#### Work order:
Up to and including the line containing "Matching of chambers", set down each line of the entries below exactly, starting from the first, and leave out the rest.

______

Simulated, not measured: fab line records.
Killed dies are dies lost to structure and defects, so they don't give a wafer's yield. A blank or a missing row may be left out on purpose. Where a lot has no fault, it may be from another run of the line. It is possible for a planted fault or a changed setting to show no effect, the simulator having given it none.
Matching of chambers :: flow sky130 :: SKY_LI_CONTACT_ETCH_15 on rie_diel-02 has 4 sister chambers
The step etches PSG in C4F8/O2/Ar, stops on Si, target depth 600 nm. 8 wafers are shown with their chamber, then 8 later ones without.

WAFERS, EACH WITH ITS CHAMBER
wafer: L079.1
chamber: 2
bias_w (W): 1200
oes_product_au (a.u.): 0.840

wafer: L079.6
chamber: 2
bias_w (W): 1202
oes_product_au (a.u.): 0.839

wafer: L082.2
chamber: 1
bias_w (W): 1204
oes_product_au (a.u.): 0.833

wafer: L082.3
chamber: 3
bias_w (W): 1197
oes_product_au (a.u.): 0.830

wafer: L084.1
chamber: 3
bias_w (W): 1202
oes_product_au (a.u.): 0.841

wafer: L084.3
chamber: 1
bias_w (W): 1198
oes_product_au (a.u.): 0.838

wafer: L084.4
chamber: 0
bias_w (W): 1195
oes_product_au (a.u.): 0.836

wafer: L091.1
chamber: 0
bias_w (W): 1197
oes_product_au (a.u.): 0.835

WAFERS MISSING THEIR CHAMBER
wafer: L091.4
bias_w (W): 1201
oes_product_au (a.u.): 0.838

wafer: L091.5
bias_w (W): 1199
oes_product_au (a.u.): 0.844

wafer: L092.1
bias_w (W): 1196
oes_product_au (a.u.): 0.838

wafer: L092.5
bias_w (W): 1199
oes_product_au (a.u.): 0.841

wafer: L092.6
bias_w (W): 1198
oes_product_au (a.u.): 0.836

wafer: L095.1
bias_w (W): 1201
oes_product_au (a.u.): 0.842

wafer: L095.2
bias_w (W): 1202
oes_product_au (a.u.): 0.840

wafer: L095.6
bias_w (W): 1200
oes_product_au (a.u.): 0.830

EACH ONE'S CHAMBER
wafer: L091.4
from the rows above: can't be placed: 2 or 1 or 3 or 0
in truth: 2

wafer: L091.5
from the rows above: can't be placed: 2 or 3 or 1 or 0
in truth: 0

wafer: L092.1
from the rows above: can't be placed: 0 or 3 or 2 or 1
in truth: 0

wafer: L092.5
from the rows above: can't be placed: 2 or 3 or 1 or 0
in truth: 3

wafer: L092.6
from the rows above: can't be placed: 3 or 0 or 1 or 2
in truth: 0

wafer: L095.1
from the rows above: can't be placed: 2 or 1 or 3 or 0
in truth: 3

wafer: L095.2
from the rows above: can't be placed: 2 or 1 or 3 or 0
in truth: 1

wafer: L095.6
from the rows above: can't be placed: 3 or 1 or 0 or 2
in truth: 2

______

#### Solution:
Simulated, not measured: fab line records.
Killed dies are dies lost to structure and defects, so they don't give a wafer's yield. A blank or a missing row may be left out on purpose. Where a lot has no fault, it may be from another run of the line. It is possible for a planted fault or a changed setting to show no effect, the simulator having given it none.
Matching of chambers :: flow sky130 :: SKY_LI_CONTACT_ETCH_15 on rie_diel-02 has 4 sister chambers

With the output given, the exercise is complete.